### DATA TO EXAMINE ###
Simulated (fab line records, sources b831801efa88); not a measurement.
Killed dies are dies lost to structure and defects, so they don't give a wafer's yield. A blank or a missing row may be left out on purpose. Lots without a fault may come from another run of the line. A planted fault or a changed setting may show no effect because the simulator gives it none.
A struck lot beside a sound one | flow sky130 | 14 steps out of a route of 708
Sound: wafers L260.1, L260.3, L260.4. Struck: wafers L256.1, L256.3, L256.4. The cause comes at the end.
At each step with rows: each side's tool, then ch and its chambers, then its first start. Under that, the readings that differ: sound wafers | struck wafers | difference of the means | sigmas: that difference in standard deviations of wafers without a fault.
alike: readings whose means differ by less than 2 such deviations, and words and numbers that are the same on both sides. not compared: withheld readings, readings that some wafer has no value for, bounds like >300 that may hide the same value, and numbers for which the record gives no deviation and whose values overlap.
###

**ACTION ITEM:**
Repeat the whole listing exactly, line for line.

**RESPONSE BOX:**
Simulated (fab line records, sources b831801efa88); not a measurement.
Killed dies are dies lost to structure and defects, so they don't give a wafer's yield. A blank or a missing row may be left out on purpose. Lots without a fault may come from another run of the line. A planted fault or a changed setting may show no effect because the simulator gives it none.
A struck lot beside a sound one | flow sky130 | 14 steps out of a route of 708
Sound: wafers L260.1, L260.3, L260.4. Struck: wafers L256.1, L256.3, L256.4. The cause comes at the end.
At each step with rows: each side's tool, then ch and its chambers, then its first start. Under that, the readings that differ: sound wafers | struck wafers | difference of the means | sigmas: that difference in standard deviations of wafers without a fault.
alike: readings whose means differ by less than 2 such deviations, and words and numbers that are the same on both sides. not compared: withheld readings, readings that some wafer has no value for, bounds like >300 that may hide the same value, and numbers for which the record gives no deviation and whose values overlap.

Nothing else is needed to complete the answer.